Work request: Among the lines below, take the one holding "(*) after a", the one holding "Flow cuecd_2add_w10, with", and all lines between them. Set them down exactly.

Information:
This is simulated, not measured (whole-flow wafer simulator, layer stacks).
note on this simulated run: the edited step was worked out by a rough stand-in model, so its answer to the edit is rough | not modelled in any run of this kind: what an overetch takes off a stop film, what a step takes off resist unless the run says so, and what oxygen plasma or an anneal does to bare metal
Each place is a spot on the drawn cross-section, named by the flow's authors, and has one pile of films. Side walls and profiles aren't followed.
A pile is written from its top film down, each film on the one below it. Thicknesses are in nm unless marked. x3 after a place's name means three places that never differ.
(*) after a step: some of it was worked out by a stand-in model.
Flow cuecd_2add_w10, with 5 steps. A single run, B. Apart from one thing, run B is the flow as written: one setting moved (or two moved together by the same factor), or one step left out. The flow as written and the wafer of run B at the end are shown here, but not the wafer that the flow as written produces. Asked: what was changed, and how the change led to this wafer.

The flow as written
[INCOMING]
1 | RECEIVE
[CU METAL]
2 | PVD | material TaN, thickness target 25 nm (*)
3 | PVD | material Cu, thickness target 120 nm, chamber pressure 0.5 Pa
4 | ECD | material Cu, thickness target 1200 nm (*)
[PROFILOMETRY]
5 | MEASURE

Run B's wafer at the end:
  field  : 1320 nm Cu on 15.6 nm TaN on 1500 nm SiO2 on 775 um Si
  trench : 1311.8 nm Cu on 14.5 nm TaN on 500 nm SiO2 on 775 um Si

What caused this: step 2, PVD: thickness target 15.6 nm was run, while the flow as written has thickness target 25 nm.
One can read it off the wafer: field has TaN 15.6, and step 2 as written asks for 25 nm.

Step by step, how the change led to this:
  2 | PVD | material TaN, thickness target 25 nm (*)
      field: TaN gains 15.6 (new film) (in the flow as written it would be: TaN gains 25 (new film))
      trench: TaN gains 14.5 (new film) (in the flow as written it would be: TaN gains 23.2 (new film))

Task result:
(*) after a step: some of it was worked out by a stand-in model.
Flow cuecd_2add_w10, with 5 steps. A single run, B. Apart from one thing, run B is the flow as written: one setting moved (or two moved together by the same factor), or one step left out. The flow as written and the wafer of run B at the end are shown here, but not the wafer that the flow as written produces. Asked: what was changed, and how the change led to this wafer.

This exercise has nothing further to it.